# Exercise
Give an exact copy of the lines from the beginning of the listing below to the "A cross-section is" line, inclusive.

== == ==

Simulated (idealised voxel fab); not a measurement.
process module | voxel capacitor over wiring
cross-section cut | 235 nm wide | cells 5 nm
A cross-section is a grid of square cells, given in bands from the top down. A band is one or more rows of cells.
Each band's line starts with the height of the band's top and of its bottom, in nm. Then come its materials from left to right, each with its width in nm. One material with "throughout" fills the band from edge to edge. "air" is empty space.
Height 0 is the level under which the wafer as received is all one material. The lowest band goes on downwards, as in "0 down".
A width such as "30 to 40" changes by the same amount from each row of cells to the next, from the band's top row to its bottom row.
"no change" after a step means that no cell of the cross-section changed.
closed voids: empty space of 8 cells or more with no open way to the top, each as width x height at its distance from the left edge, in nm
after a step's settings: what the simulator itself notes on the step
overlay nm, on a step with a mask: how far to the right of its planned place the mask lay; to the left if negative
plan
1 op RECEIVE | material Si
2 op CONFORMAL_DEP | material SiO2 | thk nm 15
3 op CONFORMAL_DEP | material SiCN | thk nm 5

== == ==

# Written response
Simulated (idealised voxel fab); not a measurement.
process module | voxel capacitor over wiring
cross-section cut | 235 nm wide | cells 5 nm
A cross-section is a grid of square cells, given in bands from the top down. A band is one or more rows of cells.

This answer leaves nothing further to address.